* Work instruction:
In the listing below, repeat exactly every line from the first through the line containing "route steps=202 shown", with nothing else.

* Listed entries:
————————
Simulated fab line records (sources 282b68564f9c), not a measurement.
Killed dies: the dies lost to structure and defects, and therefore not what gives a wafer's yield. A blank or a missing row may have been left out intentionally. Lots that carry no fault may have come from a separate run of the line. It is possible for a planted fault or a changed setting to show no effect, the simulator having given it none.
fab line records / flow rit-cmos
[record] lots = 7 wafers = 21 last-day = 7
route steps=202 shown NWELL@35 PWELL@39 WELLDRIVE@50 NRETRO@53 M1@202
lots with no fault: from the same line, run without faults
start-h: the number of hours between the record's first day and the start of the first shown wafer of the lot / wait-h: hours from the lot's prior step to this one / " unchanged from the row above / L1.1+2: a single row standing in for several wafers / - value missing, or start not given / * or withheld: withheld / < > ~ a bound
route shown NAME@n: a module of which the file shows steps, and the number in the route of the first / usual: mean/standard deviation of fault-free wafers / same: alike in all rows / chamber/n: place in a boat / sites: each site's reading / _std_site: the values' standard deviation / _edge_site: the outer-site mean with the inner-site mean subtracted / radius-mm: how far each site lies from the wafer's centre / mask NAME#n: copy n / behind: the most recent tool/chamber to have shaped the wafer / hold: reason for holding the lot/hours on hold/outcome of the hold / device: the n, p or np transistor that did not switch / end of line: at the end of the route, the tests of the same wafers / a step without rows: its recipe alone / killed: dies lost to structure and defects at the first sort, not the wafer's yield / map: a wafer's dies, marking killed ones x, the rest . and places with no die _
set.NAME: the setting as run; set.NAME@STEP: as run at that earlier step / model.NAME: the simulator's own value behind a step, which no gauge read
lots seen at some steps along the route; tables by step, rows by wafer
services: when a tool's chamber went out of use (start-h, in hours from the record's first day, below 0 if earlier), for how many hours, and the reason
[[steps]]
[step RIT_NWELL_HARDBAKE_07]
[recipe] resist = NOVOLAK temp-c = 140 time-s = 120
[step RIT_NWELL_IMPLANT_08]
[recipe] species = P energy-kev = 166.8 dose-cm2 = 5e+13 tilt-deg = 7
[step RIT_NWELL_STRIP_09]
————————

* Exercise response:
Simulated fab line records (sources 282b68564f9c), not a measurement.
Killed dies: the dies lost to structure and defects, and therefore not what gives a wafer's yield. A blank or a missing row may have been left out intentionally. Lots that carry no fault may have come from a separate run of the line. It is possible for a planted fault or a changed setting to show no effect, the simulator having given it none.
fab line records / flow rit-cmos
[record] lots = 7 wafers = 21 last-day = 7
route steps=202 shown NWELL@35 PWELL@39 WELLDRIVE@50 NRETRO@53 M1@202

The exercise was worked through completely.